• _Exercise_
Take the material below and restate it word for word, stopping after the line in which "Code-filled problem report" occurs.

────────

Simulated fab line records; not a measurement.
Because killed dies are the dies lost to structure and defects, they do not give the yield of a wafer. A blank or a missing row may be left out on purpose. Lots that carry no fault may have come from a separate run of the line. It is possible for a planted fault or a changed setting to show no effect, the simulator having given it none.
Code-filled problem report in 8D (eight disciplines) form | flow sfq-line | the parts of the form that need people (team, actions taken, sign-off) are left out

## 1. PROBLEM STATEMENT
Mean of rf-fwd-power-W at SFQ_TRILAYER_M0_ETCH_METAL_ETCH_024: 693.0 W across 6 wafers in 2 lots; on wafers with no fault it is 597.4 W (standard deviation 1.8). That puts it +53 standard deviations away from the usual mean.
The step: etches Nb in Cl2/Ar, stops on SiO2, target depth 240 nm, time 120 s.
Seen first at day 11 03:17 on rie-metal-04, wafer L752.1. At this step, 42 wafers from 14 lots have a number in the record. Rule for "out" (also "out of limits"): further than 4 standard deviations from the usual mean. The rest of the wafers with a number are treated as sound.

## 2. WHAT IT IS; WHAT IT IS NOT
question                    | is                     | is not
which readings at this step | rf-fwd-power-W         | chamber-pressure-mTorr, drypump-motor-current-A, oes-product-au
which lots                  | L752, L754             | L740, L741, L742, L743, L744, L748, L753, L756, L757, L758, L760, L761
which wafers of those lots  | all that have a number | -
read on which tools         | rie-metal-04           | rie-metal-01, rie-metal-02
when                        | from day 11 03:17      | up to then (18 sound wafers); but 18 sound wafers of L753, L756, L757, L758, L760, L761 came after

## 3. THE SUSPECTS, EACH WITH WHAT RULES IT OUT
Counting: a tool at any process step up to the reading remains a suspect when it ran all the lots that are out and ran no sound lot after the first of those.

────────

• _Problem solution_
Simulated fab line records; not a measurement.
Because killed dies are the dies lost to structure and defects, they do not give the yield of a wafer. A blank or a missing row may be left out on purpose. Lots that carry no fault may have come from a separate run of the line. It is possible for a planted fault or a changed setting to show no effect, the simulator having given it none.
Code-filled problem report in 8D (eight disciplines) form | flow sfq-line | the parts of the form that need people (team, actions taken, sign-off) are left out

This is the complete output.